* _Work request_:
The lines to extract run from the first line of the entries through the line that contains "source power generator calibrated |"; reproduce exactly those lines and no others.

-*-

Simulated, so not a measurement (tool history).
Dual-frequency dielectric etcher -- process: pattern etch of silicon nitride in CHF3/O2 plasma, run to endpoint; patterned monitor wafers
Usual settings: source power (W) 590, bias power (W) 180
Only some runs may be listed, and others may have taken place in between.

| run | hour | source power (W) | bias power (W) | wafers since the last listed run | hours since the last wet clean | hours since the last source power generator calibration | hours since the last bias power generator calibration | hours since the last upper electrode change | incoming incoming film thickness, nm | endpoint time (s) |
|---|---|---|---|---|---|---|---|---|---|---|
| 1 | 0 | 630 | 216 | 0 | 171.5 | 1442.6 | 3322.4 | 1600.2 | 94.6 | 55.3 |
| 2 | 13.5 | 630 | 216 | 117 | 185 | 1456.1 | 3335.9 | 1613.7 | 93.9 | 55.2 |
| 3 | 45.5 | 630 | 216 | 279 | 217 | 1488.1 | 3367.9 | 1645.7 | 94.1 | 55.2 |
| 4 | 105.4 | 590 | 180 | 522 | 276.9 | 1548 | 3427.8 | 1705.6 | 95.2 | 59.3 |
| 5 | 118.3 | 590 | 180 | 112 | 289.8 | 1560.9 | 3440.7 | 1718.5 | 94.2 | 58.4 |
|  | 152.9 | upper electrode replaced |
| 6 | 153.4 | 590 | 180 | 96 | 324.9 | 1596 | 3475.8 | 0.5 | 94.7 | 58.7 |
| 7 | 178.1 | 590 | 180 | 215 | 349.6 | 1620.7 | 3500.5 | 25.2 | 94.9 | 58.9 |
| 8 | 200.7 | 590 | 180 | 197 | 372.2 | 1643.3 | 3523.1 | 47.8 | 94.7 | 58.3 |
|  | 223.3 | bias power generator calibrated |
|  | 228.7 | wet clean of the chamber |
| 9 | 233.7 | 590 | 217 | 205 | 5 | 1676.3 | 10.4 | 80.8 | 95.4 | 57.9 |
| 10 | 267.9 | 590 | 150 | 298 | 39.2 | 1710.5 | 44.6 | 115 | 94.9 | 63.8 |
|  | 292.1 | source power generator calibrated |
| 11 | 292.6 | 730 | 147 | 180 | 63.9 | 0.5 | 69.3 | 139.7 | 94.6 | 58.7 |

-*-

* _Result_:
Simulated, so not a measurement (tool history).
Dual-frequency dielectric etcher -- process: pattern etch of silicon nitride in CHF3/O2 plasma, run to endpoint; patterned monitor wafers
Usual settings: source power (W) 590, bias power (W) 180
Only some runs may be listed, and others may have taken place in between.

| run | hour | source power (W) | bias power (W) | wafers since the last listed run | hours since the last wet clean | hours since the last source power generator calibration | hours since the last bias power generator calibration | hours since the last upper electrode change | incoming incoming film thickness, nm | endpoint time (s) |
|---|---|---|---|---|---|---|---|---|---|---|
| 1 | 0 | 630 | 216 | 0 | 171.5 | 1442.6 | 3322.4 | 1600.2 | 94.6 | 55.3 |
| 2 | 13.5 | 630 | 216 | 117 | 185 | 1456.1 | 3335.9 | 1613.7 | 93.9 | 55.2 |
| 3 | 45.5 | 630 | 216 | 279 | 217 | 1488.1 | 3367.9 | 1645.7 | 94.1 | 55.2 |
| 4 | 105.4 | 590 | 180 | 522 | 276.9 | 1548 | 3427.8 | 1705.6 | 95.2 | 59.3 |
| 5 | 118.3 | 590 | 180 | 112 | 289.8 | 1560.9 | 3440.7 | 1718.5 | 94.2 | 58.4 |
|  | 152.9 | upper electrode replaced |
| 6 | 153.4 | 590 | 180 | 96 | 324.9 | 1596 | 3475.8 | 0.5 | 94.7 | 58.7 |
| 7 | 178.1 | 590 | 180 | 215 | 349.6 | 1620.7 | 3500.5 | 25.2 | 94.9 | 58.9 |
| 8 | 200.7 | 590 | 180 | 197 | 372.2 | 1643.3 | 3523.1 | 47.8 | 94.7 | 58.3 |
|  | 223.3 | bias power generator calibrated |
|  | 228.7 | wet clean of the chamber |
| 9 | 233.7 | 590 | 217 | 205 | 5 | 1676.3 | 10.4 | 80.8 | 95.4 | 57.9 |
| 10 | 267.9 | 590 | 150 | 298 | 39.2 | 1710.5 | 44.6 | 115 | 94.9 | 63.8 |
|  | 292.1 | source power generator calibrated |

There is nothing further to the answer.